### Exercise
Print out the records precisely, keeping each line identical to its source.

### Information provided

************

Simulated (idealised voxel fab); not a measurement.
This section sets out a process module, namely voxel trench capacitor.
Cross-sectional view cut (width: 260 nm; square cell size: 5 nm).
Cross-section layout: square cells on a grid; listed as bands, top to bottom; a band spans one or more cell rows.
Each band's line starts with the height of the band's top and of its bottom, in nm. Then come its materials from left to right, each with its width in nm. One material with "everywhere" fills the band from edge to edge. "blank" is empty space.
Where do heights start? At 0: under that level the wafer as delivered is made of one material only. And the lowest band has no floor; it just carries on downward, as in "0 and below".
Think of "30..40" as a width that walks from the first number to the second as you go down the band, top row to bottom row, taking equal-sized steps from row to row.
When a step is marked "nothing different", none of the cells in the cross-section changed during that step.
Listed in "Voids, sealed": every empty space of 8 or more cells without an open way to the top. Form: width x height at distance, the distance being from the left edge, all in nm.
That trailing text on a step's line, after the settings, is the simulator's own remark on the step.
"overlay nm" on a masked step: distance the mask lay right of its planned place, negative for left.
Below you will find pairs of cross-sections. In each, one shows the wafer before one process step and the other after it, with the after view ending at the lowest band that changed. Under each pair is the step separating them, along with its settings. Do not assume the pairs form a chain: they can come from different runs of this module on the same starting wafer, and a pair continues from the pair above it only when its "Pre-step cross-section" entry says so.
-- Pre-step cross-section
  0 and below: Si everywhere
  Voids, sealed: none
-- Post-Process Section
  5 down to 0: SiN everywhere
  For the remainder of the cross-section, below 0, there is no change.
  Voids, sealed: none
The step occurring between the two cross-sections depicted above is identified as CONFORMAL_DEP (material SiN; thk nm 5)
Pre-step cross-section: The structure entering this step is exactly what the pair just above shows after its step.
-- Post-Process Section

************

### Response box
Simulated (idealised voxel fab); not a measurement.
This section sets out a process module, namely voxel trench capacitor.
Cross-sectional view cut (width: 260 nm; square cell size: 5 nm).
Cross-section layout: square cells on a grid; listed as bands, top to bottom; a band spans one or more cell rows.
Each band's line starts with the height of the band's top and of its bottom, in nm. Then come its materials from left to right, each with its width in nm. One material with "everywhere" fills the band from edge to edge. "blank" is empty space.
Where do heights start? At 0: under that level the wafer as delivered is made of one material only. And the lowest band has no floor; it just carries on downward, as in "0 and below".
Think of "30..40" as a width that walks from the first number to the second as you go down the band, top row to bottom row, taking equal-sized steps from row to row.
When a step is marked "nothing different", none of the cells in the cross-section changed during that step.
Listed in "Voids, sealed": every empty space of 8 or more cells without an open way to the top. Form: width x height at distance, the distance being from the left edge, all in nm.
That trailing text on a step's line, after the settings, is the simulator's own remark on the step.
"overlay nm" on a masked step: distance the mask lay right of its planned place, negative for left.
Below you will find pairs of cross-sections. In each, one shows the wafer before one process step and the other after it, with the after view ending at the lowest band that changed. Under each pair is the step separating them, along with its settings. Do not assume the pairs form a chain: they can come from different runs of this module on the same starting wafer, and a pair continues from the pair above it only when its "Pre-step cross-section" entry says so.
-- Pre-step cross-section
  0 and below: Si everywhere
  Voids, sealed: none
-- Post-Process Section
  5 down to 0: SiN everywhere
  For the remainder of the cross-section, below 0, there is no change.
  Voids, sealed: none
The step occurring between the two cross-sections depicted above is identified as CONFORMAL_DEP (material SiN; thk nm 5)
Pre-step cross-section: The structure entering this step is exactly what the pair just above shows after its step.
-- Post-Process Section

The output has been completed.